=== EXTRACTED INFORMATION ===

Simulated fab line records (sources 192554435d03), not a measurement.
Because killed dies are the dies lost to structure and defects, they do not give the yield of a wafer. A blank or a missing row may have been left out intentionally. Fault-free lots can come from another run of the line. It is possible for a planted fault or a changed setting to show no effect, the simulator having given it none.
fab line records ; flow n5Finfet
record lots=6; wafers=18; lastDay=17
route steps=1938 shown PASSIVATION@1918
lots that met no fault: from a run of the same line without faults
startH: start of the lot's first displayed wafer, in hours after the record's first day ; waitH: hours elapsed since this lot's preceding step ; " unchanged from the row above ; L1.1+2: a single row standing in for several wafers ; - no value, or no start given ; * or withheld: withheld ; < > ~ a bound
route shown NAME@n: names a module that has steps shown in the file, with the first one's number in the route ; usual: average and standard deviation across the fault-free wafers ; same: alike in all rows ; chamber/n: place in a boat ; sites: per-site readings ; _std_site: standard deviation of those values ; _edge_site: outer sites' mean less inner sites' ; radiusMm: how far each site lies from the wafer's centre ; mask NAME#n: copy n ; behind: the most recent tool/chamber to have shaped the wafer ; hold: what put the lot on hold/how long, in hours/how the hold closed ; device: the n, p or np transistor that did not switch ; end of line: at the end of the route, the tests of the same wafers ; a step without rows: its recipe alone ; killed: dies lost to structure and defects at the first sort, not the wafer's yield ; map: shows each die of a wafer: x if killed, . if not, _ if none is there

===

_WORK ITEM_
Return the entries in full, keeping every line exactly as it is.

_WRITTEN RESPONSE_
Simulated fab line records (sources 192554435d03), not a measurement.
Because killed dies are the dies lost to structure and defects, they do not give the yield of a wafer. A blank or a missing row may have been left out intentionally. Fault-free lots can come from another run of the line. It is possible for a planted fault or a changed setting to show no effect, the simulator having given it none.
fab line records ; flow n5Finfet
record lots=6; wafers=18; lastDay=17
route steps=1938 shown PASSIVATION@1918
lots that met no fault: from a run of the same line without faults
startH: start of the lot's first displayed wafer, in hours after the record's first day ; waitH: hours elapsed since this lot's preceding step ; " unchanged from the row above ; L1.1+2: a single row standing in for several wafers ; - no value, or no start given ; * or withheld: withheld ; < > ~ a bound
route shown NAME@n: names a module that has steps shown in the file, with the first one's number in the route ; usual: average and standard deviation across the fault-free wafers ; same: alike in all rows ; chamber/n: place in a boat ; sites: per-site readings ; _std_site: standard deviation of those values ; _edge_site: outer sites' mean less inner sites' ; radiusMm: how far each site lies from the wafer's centre ; mask NAME#n: copy n ; behind: the most recent tool/chamber to have shaped the wafer ; hold: what put the lot on hold/how long, in hours/how the hold closed ; device: the n, p or np transistor that did not switch ; end of line: at the end of the route, the tests of the same wafers ; a step without rows: its recipe alone ; killed: dies lost to structure and defects at the first sort, not the wafer's yield ; map: shows each die of a wafer: x if killed, . if not, _ if none is there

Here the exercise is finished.